__Work order__
Until you reach the line containing "lots that met", reproduce each line of the listing exactly, please, and include that line as well.

** Exercise data follows **
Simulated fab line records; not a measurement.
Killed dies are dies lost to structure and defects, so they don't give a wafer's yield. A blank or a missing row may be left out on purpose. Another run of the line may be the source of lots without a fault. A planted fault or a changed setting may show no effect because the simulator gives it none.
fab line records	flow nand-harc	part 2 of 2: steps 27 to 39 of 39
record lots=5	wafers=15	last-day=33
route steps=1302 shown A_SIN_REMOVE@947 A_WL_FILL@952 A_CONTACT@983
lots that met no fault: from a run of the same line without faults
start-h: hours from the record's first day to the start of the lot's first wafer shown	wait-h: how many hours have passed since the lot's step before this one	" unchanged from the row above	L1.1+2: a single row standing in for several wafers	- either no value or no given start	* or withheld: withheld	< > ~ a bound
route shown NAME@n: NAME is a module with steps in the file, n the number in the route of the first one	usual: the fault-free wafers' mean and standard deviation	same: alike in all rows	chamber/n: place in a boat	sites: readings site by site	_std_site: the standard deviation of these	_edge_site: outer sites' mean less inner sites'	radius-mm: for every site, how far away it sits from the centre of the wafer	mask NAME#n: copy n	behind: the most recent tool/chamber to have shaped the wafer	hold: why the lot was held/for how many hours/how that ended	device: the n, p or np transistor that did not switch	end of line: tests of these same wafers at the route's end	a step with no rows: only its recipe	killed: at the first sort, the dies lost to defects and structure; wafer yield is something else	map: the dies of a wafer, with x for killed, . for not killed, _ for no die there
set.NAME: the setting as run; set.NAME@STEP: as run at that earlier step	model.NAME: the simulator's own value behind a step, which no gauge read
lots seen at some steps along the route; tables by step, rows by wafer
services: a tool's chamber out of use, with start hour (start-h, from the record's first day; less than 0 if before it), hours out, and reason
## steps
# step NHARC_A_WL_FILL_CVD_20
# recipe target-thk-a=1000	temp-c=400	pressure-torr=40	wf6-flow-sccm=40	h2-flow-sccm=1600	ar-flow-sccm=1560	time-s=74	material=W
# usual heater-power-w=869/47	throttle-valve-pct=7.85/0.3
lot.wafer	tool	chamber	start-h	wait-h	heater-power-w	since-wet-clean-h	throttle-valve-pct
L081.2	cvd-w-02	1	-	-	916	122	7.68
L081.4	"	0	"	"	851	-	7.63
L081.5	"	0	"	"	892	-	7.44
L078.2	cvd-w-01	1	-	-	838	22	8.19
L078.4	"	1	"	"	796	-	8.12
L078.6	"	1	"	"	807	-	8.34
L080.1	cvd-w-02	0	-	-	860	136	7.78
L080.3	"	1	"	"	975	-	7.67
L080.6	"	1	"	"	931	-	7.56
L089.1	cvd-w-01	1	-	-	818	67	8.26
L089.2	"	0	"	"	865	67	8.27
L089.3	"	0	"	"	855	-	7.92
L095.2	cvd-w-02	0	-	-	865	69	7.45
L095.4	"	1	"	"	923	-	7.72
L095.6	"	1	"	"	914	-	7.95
** End of Exercise data **

__Reply__
Simulated fab line records; not a measurement.
Killed dies are dies lost to structure and defects, so they don't give a wafer's yield. A blank or a missing row may be left out on purpose. Another run of the line may be the source of lots without a fault. A planted fault or a changed setting may show no effect because the simulator gives it none.
fab line records	flow nand-harc	part 2 of 2: steps 27 to 39 of 39
record lots=5	wafers=15	last-day=33
route steps=1302 shown A_SIN_REMOVE@947 A_WL_FILL@952 A_CONTACT@983
lots that met no fault: from a run of the same line without faults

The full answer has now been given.